===== Excerpted data

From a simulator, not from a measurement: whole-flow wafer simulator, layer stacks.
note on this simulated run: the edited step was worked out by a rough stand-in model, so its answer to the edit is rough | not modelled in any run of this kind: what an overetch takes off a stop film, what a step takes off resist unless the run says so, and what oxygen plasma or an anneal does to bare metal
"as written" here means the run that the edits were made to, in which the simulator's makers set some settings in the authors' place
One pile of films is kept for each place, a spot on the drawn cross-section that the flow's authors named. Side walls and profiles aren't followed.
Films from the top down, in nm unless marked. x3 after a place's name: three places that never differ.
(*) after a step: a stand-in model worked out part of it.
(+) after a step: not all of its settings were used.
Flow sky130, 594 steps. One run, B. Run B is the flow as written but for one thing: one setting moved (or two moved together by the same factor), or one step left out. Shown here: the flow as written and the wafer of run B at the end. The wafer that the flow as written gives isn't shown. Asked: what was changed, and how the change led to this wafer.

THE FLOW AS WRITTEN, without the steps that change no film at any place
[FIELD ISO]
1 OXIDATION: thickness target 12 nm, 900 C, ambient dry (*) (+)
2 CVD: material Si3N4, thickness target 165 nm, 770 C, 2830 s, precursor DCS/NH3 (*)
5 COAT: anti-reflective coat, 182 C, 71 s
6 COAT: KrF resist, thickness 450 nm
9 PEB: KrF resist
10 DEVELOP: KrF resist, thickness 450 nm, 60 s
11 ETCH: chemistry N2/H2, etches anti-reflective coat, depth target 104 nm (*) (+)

==========

● **Requirement**: Without altering a single word, reproduce the entries above.

● **Exercise output**:
From a simulator, not from a measurement: whole-flow wafer simulator, layer stacks.
note on this simulated run: the edited step was worked out by a rough stand-in model, so its answer to the edit is rough | not modelled in any run of this kind: what an overetch takes off a stop film, what a step takes off resist unless the run says so, and what oxygen plasma or an anneal does to bare metal
"as written" here means the run that the edits were made to, in which the simulator's makers set some settings in the authors' place
One pile of films is kept for each place, a spot on the drawn cross-section that the flow's authors named. Side walls and profiles aren't followed.
Films from the top down, in nm unless marked. x3 after a place's name: three places that never differ.
(*) after a step: a stand-in model worked out part of it.
(+) after a step: not all of its settings were used.
Flow sky130, 594 steps. One run, B. Run B is the flow as written but for one thing: one setting moved (or two moved together by the same factor), or one step left out. Shown here: the flow as written and the wafer of run B at the end. The wafer that the flow as written gives isn't shown. Asked: what was changed, and how the change led to this wafer.

THE FLOW AS WRITTEN, without the steps that change no film at any place
[FIELD ISO]
1 OXIDATION: thickness target 12 nm, 900 C, ambient dry (*) (+)
2 CVD: material Si3N4, thickness target 165 nm, 770 C, 2830 s, precursor DCS/NH3 (*)
5 COAT: anti-reflective coat, 182 C, 71 s
6 COAT: KrF resist, thickness 450 nm
9 PEB: KrF resist
10 DEVELOP: KrF resist, thickness 450 nm, 60 s
11 ETCH: chemistry N2/H2, etches anti-reflective coat, depth target 104 nm (*) (+)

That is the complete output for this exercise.